■ ■ ■ ■ ■ ■ ■

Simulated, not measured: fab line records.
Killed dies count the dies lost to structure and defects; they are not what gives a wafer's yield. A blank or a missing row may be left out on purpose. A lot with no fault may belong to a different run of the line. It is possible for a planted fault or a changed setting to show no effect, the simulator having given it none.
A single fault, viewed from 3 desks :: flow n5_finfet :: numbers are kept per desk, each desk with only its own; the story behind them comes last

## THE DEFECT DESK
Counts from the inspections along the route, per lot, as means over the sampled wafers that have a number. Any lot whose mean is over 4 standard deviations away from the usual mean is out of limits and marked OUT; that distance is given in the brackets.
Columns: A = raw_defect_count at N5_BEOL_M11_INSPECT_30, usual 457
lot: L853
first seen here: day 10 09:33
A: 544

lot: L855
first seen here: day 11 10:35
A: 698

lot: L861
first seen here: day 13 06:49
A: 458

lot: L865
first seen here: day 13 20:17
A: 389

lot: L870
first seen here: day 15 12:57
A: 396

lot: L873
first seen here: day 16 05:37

■ ■ ■ ■ ■ ■ ■

■ **Requirement**
Reproduce, please, the lines of the material from its first line down to the line containing "## THE DEFECT DESK", keeping both ends and nothing beyond them.

■ **Exercise response**
Simulated, not measured: fab line records.
Killed dies count the dies lost to structure and defects; they are not what gives a wafer's yield. A blank or a missing row may be left out on purpose. A lot with no fault may belong to a different run of the line. It is possible for a planted fault or a changed setting to show no effect, the simulator having given it none.
A single fault, viewed from 3 desks :: flow n5_finfet :: numbers are kept per desk, each desk with only its own; the story behind them comes last

## THE DEFECT DESK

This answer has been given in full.